● **ACTIVITY**
Only the opening lines of the listing, through the one with "HHHLLLLHHHLLLLLLHHLLLLLLHHHHHHHH", are to be retyped, each exactly as it stands.

● **RECORDS PROVIDED**
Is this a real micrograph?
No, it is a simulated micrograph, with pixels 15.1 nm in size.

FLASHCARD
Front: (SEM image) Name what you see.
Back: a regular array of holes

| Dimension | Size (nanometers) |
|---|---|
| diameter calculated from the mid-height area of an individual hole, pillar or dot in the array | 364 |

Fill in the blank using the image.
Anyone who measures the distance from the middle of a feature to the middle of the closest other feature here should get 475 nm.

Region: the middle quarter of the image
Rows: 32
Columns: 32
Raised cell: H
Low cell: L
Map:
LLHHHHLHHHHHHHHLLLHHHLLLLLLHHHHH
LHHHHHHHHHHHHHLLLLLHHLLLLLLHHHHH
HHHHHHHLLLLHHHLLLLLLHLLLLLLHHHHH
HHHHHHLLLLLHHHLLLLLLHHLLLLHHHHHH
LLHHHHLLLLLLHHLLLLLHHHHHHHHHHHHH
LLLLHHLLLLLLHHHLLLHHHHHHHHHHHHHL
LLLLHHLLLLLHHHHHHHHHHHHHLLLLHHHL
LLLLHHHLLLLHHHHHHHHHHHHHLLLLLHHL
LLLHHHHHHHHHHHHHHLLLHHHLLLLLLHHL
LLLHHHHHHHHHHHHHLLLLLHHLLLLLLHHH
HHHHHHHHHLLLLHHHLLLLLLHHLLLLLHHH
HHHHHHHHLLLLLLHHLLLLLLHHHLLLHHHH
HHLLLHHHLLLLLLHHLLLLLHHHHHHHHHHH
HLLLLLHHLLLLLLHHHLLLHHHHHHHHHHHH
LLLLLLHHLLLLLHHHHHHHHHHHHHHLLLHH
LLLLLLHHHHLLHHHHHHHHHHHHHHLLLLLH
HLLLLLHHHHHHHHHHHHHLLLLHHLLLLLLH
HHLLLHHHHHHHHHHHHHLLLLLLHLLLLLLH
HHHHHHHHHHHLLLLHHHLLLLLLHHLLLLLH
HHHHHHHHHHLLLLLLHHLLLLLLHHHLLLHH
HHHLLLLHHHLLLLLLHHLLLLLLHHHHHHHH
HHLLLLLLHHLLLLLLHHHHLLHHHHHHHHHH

● **YOUR RESPONSE**
Is this a real micrograph?
No, it is a simulated micrograph, with pixels 15.1 nm in size.

FLASHCARD
Front: (SEM image) Name what you see.
Back: a regular array of holes

| Dimension | Size (nanometers) |
|---|---|
| diameter calculated from the mid-height area of an individual hole, pillar or dot in the array | 364 |

Fill in the blank using the image.
Anyone who measures the distance from the middle of a feature to the middle of the closest other feature here should get 475 nm.

Region: the middle quarter of the image
Rows: 32
Columns: 32
Raised cell: H
Low cell: L
Map:
LLHHHHLHHHHHHHHLLLHHHLLLLLLHHHHH
LHHHHHHHHHHHHHLLLLLHHLLLLLLHHHHH
HHHHHHHLLLLHHHLLLLLLHLLLLLLHHHHH
HHHHHHLLLLLHHHLLLLLLHHLLLLHHHHHH
LLHHHHLLLLLLHHLLLLLHHHHHHHHHHHHH
LLLLHHLLLLLLHHHLLLHHHHHHHHHHHHHL
LLLLHHLLLLLHHHHHHHHHHHHHLLLLHHHL
LLLLHHHLLLLHHHHHHHHHHHHHLLLLLHHL
LLLHHHHHHHHHHHHHHLLLHHHLLLLLLHHL
LLLHHHHHHHHHHHHHLLLLLHHLLLLLLHHH
HHHHHHHHHLLLLHHHLLLLLLHHLLLLLHHH
HHHHHHHHLLLLLLHHLLLLLLHHHLLLHHHH
HHLLLHHHLLLLLLHHLLLLLHHHHHHHHHHH
HLLLLLHHLLLLLLHHHLLLHHHHHHHHHHHH
LLLLLLHHLLLLLHHHHHHHHHHHHHHLLLHH
LLLLLLHHHHLLHHHHHHHHHHHHHHLLLLLH
HLLLLLHHHHHHHHHHHHHLLLLHHLLLLLLH
HHLLLHHHHHHHHHHHHHLLLLLLHLLLLLLH
HHHHHHHHHHHLLLLHHHLLLLLLHHLLLLLH
HHHHHHHHHHLLLLLLHHLLLLLLHHHLLLHH
HHHLLLLHHHLLLLLLHHLLLLLLHHHHHHHH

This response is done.